------------------------------------------------------------------------

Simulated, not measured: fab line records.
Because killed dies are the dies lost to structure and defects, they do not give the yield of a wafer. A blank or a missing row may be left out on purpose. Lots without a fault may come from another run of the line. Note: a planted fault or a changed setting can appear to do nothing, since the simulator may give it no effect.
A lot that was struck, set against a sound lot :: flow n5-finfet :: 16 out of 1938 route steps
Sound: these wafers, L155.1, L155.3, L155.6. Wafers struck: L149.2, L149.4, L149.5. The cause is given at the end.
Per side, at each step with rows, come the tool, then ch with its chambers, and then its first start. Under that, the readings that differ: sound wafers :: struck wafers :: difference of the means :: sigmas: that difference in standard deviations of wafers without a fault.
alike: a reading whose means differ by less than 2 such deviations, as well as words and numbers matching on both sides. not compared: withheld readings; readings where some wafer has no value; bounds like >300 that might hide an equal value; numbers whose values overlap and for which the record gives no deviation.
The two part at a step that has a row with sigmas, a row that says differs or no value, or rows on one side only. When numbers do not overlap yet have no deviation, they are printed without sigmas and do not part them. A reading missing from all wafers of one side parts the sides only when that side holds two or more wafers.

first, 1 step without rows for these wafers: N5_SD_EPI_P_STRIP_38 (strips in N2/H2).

------------------------------------------------------------------------

> Work task
Type the records out again. Match them exactly.

> Answer section
Simulated, not measured: fab line records.
Because killed dies are the dies lost to structure and defects, they do not give the yield of a wafer. A blank or a missing row may be left out on purpose. Lots without a fault may come from another run of the line. Note: a planted fault or a changed setting can appear to do nothing, since the simulator may give it no effect.
A lot that was struck, set against a sound lot :: flow n5-finfet :: 16 out of 1938 route steps
Sound: these wafers, L155.1, L155.3, L155.6. Wafers struck: L149.2, L149.4, L149.5. The cause is given at the end.
Per side, at each step with rows, come the tool, then ch with its chambers, and then its first start. Under that, the readings that differ: sound wafers :: struck wafers :: difference of the means :: sigmas: that difference in standard deviations of wafers without a fault.
alike: a reading whose means differ by less than 2 such deviations, as well as words and numbers matching on both sides. not compared: withheld readings; readings where some wafer has no value; bounds like >300 that might hide an equal value; numbers whose values overlap and for which the record gives no deviation.
The two part at a step that has a row with sigmas, a row that says differs or no value, or rows on one side only. When numbers do not overlap yet have no deviation, they are printed without sigmas and do not part them. A reading missing from all wafers of one side parts the sides only when that side holds two or more wafers.

first, 1 step without rows for these wafers: N5_SD_EPI_P_STRIP_38 (strips in N2/H2).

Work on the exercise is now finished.